Action item>
Return the lines from the start of the data through the line with "first, 3 steps". Include both of those lines and no others.

*** Block opens ***
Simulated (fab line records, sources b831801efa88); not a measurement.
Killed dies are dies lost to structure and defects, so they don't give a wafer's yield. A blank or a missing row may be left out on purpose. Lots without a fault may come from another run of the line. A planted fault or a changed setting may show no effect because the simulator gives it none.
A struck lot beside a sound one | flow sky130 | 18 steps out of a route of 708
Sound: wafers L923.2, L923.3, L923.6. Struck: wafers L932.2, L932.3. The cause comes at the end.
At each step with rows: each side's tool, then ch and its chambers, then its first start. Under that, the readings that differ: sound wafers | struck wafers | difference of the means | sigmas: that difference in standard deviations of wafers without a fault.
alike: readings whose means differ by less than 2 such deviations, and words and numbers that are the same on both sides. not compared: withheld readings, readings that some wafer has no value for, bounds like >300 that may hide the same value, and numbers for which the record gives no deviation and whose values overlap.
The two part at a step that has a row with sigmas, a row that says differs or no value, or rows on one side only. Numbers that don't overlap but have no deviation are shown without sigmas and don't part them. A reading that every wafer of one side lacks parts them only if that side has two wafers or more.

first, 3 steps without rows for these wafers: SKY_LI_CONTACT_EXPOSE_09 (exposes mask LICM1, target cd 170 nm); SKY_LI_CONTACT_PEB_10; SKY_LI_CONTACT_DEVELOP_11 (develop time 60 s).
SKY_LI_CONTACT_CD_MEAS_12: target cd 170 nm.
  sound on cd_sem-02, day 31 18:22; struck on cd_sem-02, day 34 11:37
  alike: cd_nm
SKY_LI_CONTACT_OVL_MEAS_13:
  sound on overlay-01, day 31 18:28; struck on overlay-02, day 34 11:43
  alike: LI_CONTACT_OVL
*** Block closes ***

Exercise solution>
Simulated (fab line records, sources b831801efa88); not a measurement.
Killed dies are dies lost to structure and defects, so they don't give a wafer's yield. A blank or a missing row may be left out on purpose. Lots without a fault may come from another run of the line. A planted fault or a changed setting may show no effect because the simulator gives it none.
A struck lot beside a sound one | flow sky130 | 18 steps out of a route of 708
Sound: wafers L923.2, L923.3, L923.6. Struck: wafers L932.2, L932.3. The cause comes at the end.
At each step with rows: each side's tool, then ch and its chambers, then its first start. Under that, the readings that differ: sound wafers | struck wafers | difference of the means | sigmas: that difference in standard deviations of wafers without a fault.
alike: readings whose means differ by less than 2 such deviations, and words and numbers that are the same on both sides. not compared: withheld readings, readings that some wafer has no value for, bounds like >300 that may hide the same value, and numbers for which the record gives no deviation and whose values overlap.
The two part at a step that has a row with sigmas, a row that says differs or no value, or rows on one side only. Numbers that don't overlap but have no deviation are shown without sigmas and don't part them. A reading that every wafer of one side lacks parts them only if that side has two wafers or more.

first, 3 steps without rows for these wafers: SKY_LI_CONTACT_EXPOSE_09 (exposes mask LICM1, target cd 170 nm); SKY_LI_CONTACT_PEB_10; SKY_LI_CONTACT_DEVELOP_11 (develop time 60 s).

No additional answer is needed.